Transcribe exactly everything in the data below from the line containing "The wafer is" down to the line containing "In a pile the", both lines included and nothing further.

##### Data excerpts #####

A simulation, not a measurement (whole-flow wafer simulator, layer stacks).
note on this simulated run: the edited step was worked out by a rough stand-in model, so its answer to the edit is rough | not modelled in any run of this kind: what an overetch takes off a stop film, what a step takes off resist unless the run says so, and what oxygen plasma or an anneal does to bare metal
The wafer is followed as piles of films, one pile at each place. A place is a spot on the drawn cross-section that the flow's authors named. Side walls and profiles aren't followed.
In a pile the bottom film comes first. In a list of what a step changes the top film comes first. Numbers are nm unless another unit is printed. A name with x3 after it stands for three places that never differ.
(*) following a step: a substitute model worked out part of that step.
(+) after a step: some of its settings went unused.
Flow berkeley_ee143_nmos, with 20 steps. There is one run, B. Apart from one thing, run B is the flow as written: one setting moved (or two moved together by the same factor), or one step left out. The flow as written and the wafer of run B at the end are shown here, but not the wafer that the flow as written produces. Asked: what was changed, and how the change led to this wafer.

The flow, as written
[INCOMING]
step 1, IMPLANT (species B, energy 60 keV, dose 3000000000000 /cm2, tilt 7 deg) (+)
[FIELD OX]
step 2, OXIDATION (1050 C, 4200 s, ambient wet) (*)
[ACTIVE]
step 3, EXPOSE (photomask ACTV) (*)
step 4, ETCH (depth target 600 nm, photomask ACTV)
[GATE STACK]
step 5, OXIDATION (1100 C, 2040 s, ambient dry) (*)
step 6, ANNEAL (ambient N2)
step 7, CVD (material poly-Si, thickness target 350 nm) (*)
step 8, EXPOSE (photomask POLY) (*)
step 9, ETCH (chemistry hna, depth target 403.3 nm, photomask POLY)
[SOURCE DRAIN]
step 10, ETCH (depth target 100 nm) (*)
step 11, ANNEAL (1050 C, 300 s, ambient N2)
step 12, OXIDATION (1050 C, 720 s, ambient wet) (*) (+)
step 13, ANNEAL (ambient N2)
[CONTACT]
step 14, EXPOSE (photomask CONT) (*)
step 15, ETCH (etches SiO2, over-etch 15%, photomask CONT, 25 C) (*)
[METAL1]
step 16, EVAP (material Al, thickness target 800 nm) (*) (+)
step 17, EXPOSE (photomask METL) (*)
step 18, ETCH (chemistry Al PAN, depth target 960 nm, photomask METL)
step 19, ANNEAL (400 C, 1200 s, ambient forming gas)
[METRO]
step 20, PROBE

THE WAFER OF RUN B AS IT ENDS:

#####

* _Task solution_
The wafer is followed as piles of films, one pile at each place. A place is a spot on the drawn cross-section that the flow's authors named. Side walls and profiles aren't followed.
In a pile the bottom film comes first. In a list of what a step changes the top film comes first. Numbers are nm unless another unit is printed. A name with x3 after it stands for three places that never differ.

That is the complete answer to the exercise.